*** PROVIDED MATERIAL Section Begins ***

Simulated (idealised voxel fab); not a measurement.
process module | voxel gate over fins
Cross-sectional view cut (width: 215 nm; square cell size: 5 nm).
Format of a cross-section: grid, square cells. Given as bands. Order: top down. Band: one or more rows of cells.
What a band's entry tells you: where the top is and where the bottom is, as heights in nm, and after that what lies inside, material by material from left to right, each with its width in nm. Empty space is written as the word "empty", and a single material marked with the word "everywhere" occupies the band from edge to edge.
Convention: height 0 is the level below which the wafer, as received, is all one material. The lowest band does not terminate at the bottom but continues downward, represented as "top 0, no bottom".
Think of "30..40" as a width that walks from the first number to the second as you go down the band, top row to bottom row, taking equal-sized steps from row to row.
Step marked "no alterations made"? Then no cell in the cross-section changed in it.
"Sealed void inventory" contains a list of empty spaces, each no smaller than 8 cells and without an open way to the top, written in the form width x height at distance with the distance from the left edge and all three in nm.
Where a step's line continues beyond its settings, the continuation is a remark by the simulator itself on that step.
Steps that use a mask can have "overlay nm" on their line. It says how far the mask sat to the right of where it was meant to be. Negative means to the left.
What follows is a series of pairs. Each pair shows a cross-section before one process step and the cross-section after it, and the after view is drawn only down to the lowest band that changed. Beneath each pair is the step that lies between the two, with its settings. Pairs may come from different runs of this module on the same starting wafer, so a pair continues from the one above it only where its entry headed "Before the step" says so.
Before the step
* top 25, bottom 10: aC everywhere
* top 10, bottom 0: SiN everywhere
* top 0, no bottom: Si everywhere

*** PROVIDED MATERIAL Section Ends ***

ACTION ITEM: Using the entries above, output exactly the lines between the line holding "What follows is" and the line holding "0: SiN everywhere", end lines included, and nothing more.

WRITTEN SOLUTION:
What follows is a series of pairs. Each pair shows a cross-section before one process step and the cross-section after it, and the after view is drawn only down to the lowest band that changed. Beneath each pair is the step that lies between the two, with its settings. Pairs may come from different runs of this module on the same starting wafer, so a pair continues from the one above it only where its entry headed "Before the step" says so.
Before the step
* top 25, bottom 10: aC everywhere
* top 10, bottom 0: SiN everywhere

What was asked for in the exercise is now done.